* Activity
Each entry below has to be written out again without any change.

□ □ □

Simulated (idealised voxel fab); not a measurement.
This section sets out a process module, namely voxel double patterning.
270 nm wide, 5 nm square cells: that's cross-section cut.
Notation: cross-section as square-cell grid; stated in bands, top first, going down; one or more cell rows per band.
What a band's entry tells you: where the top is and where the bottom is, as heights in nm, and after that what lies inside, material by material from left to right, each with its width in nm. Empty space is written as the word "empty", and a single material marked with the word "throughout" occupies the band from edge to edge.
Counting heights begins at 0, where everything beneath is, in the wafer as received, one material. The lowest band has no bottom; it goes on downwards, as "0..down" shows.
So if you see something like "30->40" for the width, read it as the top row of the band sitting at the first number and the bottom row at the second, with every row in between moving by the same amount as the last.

□ □ □

* Task output
Simulated (idealised voxel fab); not a measurement.
This section sets out a process module, namely voxel double patterning.
270 nm wide, 5 nm square cells: that's cross-section cut.
Notation: cross-section as square-cell grid; stated in bands, top first, going down; one or more cell rows per band.
What a band's entry tells you: where the top is and where the bottom is, as heights in nm, and after that what lies inside, material by material from left to right, each with its width in nm. Empty space is written as the word "empty", and a single material marked with the word "throughout" occupies the band from edge to edge.
Counting heights begins at 0, where everything beneath is, in the wafer as received, one material. The lowest band has no bottom; it goes on downwards, as "0..down" shows.
So if you see something like "30->40" for the width, read it as the top row of the band sitting at the first number and the bottom row at the second, with every row in between moving by the same amount as the last.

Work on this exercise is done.